• [Requirement]: Line by line, return everything in the listing exactly.

• [Data]:

--------------------

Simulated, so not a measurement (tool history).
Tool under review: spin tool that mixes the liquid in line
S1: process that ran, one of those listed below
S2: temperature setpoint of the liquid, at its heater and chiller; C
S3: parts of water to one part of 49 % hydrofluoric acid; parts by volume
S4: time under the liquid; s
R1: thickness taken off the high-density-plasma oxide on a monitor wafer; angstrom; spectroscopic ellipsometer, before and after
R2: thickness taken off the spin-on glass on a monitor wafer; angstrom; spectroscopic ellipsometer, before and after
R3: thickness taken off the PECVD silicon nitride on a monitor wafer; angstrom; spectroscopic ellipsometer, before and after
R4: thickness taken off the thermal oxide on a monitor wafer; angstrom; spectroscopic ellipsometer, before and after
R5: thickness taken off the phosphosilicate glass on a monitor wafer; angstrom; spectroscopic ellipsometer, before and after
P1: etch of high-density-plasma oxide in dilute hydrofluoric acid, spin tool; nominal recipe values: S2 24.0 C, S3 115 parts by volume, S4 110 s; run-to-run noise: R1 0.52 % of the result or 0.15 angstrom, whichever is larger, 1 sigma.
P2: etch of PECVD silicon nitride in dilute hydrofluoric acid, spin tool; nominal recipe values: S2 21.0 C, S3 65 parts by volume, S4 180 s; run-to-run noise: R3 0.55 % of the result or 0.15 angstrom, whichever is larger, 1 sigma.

--------------------

• [Task output]:
Simulated, so not a measurement (tool history).
Tool under review: spin tool that mixes the liquid in line
S1: process that ran, one of those listed below
S2: temperature setpoint of the liquid, at its heater and chiller; C
S3: parts of water to one part of 49 % hydrofluoric acid; parts by volume
S4: time under the liquid; s
R1: thickness taken off the high-density-plasma oxide on a monitor wafer; angstrom; spectroscopic ellipsometer, before and after
R2: thickness taken off the spin-on glass on a monitor wafer; angstrom; spectroscopic ellipsometer, before and after
R3: thickness taken off the PECVD silicon nitride on a monitor wafer; angstrom; spectroscopic ellipsometer, before and after
R4: thickness taken off the thermal oxide on a monitor wafer; angstrom; spectroscopic ellipsometer, before and after
R5: thickness taken off the phosphosilicate glass on a monitor wafer; angstrom; spectroscopic ellipsometer, before and after
P1: etch of high-density-plasma oxide in dilute hydrofluoric acid, spin tool; nominal recipe values: S2 24.0 C, S3 115 parts by volume, S4 110 s; run-to-run noise: R1 0.52 % of the result or 0.15 angstrom, whichever is larger, 1 sigma.
P2: etch of PECVD silicon nitride in dilute hydrofluoric acid, spin tool; nominal recipe values: S2 21.0 C, S3 65 parts by volume, S4 180 s; run-to-run noise: R3 0.55 % of the result or 0.15 angstrom, whichever is larger, 1 sigma.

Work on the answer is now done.